####################
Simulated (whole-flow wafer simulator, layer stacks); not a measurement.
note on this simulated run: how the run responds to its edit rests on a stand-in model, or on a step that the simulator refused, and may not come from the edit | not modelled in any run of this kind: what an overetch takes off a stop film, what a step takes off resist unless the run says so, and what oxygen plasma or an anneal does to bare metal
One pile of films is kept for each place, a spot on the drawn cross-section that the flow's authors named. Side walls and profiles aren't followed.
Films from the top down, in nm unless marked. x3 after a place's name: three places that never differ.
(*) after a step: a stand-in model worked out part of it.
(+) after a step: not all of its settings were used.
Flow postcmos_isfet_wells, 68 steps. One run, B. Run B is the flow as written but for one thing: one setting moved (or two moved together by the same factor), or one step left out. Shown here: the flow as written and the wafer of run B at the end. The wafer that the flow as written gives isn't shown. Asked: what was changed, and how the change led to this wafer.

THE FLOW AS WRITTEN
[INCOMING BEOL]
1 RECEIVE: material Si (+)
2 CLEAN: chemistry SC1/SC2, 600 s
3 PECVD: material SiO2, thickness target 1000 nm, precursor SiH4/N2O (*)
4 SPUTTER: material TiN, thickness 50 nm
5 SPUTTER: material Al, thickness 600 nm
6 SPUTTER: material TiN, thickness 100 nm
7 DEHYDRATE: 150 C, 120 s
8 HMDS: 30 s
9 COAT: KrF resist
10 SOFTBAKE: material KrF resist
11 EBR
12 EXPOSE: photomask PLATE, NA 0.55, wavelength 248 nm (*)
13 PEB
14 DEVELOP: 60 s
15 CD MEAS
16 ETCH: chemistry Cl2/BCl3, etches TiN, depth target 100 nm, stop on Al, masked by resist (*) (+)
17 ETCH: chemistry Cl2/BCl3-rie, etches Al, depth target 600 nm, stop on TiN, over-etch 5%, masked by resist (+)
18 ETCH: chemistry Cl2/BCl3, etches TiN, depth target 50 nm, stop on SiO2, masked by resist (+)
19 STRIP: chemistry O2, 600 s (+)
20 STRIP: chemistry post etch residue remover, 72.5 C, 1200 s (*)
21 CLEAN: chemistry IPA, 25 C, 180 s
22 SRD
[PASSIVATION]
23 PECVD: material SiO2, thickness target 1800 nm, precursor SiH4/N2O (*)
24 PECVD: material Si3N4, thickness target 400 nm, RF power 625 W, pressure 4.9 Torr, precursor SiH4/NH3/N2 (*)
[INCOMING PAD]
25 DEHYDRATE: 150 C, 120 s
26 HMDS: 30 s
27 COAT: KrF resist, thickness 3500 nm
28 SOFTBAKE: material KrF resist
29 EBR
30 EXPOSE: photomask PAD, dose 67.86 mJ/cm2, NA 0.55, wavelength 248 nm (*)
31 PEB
####################

# WORK INSTRUCTION
Please print verbatim each line from the first line of the entries above to the line that contains "23 PECVD: material", inclusive, and nothing more.

# TASK RESPONSE
Simulated (whole-flow wafer simulator, layer stacks); not a measurement.
note on this simulated run: how the run responds to its edit rests on a stand-in model, or on a step that the simulator refused, and may not come from the edit | not modelled in any run of this kind: what an overetch takes off a stop film, what a step takes off resist unless the run says so, and what oxygen plasma or an anneal does to bare metal
One pile of films is kept for each place, a spot on the drawn cross-section that the flow's authors named. Side walls and profiles aren't followed.
Films from the top down, in nm unless marked. x3 after a place's name: three places that never differ.
(*) after a step: a stand-in model worked out part of it.
(+) after a step: not all of its settings were used.
Flow postcmos_isfet_wells, 68 steps. One run, B. Run B is the flow as written but for one thing: one setting moved (or two moved together by the same factor), or one step left out. Shown here: the flow as written and the wafer of run B at the end. The wafer that the flow as written gives isn't shown. Asked: what was changed, and how the change led to this wafer.

THE FLOW AS WRITTEN
[INCOMING BEOL]
1 RECEIVE: material Si (+)
2 CLEAN: chemistry SC1/SC2, 600 s
3 PECVD: material SiO2, thickness target 1000 nm, precursor SiH4/N2O (*)
4 SPUTTER: material TiN, thickness 50 nm
5 SPUTTER: material Al, thickness 600 nm
6 SPUTTER: material TiN, thickness 100 nm
7 DEHYDRATE: 150 C, 120 s
8 HMDS: 30 s
9 COAT: KrF resist
10 SOFTBAKE: material KrF resist
11 EBR
12 EXPOSE: photomask PLATE, NA 0.55, wavelength 248 nm (*)
13 PEB
14 DEVELOP: 60 s
15 CD MEAS
16 ETCH: chemistry Cl2/BCl3, etches TiN, depth target 100 nm, stop on Al, masked by resist (*) (+)
17 ETCH: chemistry Cl2/BCl3-rie, etches Al, depth target 600 nm, stop on TiN, over-etch 5%, masked by resist (+)
18 ETCH: chemistry Cl2/BCl3, etches TiN, depth target 50 nm, stop on SiO2, masked by resist (+)
19 STRIP: chemistry O2, 600 s (+)
20 STRIP: chemistry post etch residue remover, 72.5 C, 1200 s (*)
21 CLEAN: chemistry IPA, 25 C, 180 s
22 SRD
[PASSIVATION]
23 PECVD: material SiO2, thickness target 1800 nm, precursor SiH4/N2O (*)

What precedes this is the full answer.